## Work item
Below are the records; output them exactly from the first line through the line with "The width of", stopping there.

## Material shown
<<<<
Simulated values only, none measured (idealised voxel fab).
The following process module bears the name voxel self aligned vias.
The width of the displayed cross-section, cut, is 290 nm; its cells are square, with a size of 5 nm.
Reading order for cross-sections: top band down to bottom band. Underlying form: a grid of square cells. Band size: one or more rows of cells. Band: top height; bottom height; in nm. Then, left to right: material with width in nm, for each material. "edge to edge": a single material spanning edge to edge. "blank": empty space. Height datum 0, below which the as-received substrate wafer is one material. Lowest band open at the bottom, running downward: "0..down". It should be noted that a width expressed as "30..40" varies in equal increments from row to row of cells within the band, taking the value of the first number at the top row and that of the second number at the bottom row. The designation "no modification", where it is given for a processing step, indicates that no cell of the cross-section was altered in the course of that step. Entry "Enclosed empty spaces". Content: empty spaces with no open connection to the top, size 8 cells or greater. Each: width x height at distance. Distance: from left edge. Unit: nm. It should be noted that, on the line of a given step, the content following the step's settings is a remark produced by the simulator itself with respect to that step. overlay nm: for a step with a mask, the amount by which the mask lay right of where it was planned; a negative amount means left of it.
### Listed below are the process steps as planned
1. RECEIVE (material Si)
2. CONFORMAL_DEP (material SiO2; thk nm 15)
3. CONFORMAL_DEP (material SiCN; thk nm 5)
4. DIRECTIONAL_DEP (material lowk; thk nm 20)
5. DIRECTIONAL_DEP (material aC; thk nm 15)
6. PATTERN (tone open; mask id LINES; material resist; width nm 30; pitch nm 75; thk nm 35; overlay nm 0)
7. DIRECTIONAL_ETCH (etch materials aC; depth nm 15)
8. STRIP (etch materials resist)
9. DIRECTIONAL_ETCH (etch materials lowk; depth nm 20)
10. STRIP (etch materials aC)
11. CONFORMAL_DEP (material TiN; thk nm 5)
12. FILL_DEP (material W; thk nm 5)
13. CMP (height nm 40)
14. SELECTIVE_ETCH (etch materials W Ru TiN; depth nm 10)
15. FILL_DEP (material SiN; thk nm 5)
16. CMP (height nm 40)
>>>>

## Exercise answer
Simulated values only, none measured (idealised voxel fab).
The following process module bears the name voxel self aligned vias.
The width of the displayed cross-section, cut, is 290 nm; its cells are square, with a size of 5 nm.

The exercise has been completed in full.